EXERCISE – Your task is to transcribe, without alteration, the lines from the top of the material below through the line bearing "the raised lines", inclusive.

SUPPLIED INFORMATION –
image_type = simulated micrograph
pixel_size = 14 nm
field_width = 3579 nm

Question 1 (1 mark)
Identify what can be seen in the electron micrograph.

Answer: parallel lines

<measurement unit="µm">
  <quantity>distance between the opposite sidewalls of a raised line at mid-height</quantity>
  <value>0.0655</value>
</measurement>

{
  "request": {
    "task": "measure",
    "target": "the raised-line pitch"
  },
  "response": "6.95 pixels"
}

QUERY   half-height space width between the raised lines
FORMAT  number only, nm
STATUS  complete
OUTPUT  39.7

TASK RESULT –
image_type = simulated micrograph
pixel_size = 14 nm
field_width = 3579 nm

Question 1 (1 mark)
Identify what can be seen in the electron micrograph.

Answer: parallel lines

<measurement unit="µm">
  <quantity>distance between the opposite sidewalls of a raised line at mid-height</quantity>
  <value>0.0655</value>
</measurement>

{
  "request": {
    "task": "measure",
    "target": "the raised-line pitch"
  },
  "response": "6.95 pixels"
}

QUERY   half-height space width between the raised lines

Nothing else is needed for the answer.